### Data extract
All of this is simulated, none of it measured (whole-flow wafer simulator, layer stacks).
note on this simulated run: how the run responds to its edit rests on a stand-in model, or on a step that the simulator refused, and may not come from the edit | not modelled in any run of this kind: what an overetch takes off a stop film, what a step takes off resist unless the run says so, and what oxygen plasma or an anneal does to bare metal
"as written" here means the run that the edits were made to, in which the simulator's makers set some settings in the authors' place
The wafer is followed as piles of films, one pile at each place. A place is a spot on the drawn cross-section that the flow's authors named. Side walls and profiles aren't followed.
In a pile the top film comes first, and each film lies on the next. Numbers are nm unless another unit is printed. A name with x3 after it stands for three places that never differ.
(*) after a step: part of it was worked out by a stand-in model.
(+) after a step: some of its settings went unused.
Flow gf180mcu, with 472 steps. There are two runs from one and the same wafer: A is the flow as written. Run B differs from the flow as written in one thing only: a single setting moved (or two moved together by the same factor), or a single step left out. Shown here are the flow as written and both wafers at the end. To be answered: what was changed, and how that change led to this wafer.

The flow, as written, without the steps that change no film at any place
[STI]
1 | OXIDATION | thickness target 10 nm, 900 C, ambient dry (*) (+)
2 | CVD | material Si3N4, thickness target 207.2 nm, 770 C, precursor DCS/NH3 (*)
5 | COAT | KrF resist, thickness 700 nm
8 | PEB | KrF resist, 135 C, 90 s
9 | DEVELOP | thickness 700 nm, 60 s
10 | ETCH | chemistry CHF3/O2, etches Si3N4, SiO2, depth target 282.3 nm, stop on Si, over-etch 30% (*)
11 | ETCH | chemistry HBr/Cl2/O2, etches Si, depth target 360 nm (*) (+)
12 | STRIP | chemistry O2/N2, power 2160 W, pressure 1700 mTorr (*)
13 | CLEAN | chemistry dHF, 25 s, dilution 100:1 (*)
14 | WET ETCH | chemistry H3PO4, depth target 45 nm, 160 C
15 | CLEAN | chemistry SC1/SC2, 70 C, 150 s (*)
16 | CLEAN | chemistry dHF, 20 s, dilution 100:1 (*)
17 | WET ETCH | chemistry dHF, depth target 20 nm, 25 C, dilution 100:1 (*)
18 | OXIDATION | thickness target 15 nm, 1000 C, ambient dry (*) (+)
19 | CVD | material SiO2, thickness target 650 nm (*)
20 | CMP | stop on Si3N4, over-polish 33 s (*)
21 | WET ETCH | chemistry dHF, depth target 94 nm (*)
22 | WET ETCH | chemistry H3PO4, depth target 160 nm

### Work order
Above are the records; from them, give again exactly the lines from the one containing "15 | CLEAN |" through the one containing "21 | WET ETCH", both included.

### Exercise answer
15 | CLEAN | chemistry SC1/SC2, 70 C, 150 s (*)
16 | CLEAN | chemistry dHF, 20 s, dilution 100:1 (*)
17 | WET ETCH | chemistry dHF, depth target 20 nm, 25 C, dilution 100:1 (*)
18 | OXIDATION | thickness target 15 nm, 1000 C, ambient dry (*) (+)
19 | CVD | material SiO2, thickness target 650 nm (*)
20 | CMP | stop on Si3N4, over-polish 33 s (*)
21 | WET ETCH | chemistry dHF, depth target 94 nm (*)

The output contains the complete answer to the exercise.